- **RECORDS SUPPLIED**:
# # # #

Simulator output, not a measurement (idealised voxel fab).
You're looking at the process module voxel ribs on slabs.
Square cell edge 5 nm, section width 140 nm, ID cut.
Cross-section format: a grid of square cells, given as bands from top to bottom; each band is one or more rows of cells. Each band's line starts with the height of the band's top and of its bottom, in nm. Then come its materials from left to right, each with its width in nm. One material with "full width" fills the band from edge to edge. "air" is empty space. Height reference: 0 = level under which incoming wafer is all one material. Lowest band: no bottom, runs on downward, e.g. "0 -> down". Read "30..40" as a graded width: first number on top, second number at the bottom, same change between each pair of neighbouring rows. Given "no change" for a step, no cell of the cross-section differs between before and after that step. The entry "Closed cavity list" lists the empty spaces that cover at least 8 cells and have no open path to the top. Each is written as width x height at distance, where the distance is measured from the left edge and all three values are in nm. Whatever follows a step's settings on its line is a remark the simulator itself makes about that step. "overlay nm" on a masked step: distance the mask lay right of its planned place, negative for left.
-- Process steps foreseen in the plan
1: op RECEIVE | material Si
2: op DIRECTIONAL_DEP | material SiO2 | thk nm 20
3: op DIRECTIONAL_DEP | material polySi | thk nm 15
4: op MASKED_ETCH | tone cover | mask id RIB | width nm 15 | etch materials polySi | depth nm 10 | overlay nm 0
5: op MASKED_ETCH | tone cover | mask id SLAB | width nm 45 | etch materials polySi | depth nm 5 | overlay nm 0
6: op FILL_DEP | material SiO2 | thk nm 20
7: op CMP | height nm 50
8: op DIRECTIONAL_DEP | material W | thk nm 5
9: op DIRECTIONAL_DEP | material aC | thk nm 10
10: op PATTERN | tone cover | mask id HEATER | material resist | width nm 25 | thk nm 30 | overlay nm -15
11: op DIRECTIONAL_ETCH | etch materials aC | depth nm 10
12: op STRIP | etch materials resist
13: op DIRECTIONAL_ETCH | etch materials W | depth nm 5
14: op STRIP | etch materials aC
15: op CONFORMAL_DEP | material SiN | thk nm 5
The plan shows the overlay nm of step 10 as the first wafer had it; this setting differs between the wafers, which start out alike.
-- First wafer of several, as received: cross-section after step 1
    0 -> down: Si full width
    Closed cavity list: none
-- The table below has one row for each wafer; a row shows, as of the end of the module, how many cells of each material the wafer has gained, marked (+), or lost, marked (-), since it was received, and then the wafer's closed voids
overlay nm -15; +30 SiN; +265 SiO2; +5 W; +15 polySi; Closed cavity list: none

# # # #

- **BRIEF**:
Retype the records above exactly, from their first line through the line that contains "Square cell edge", and stop there.

- **TASK SOLUTION**:
Simulator output, not a measurement (idealised voxel fab).
You're looking at the process module voxel ribs on slabs.
Square cell edge 5 nm, section width 140 nm, ID cut.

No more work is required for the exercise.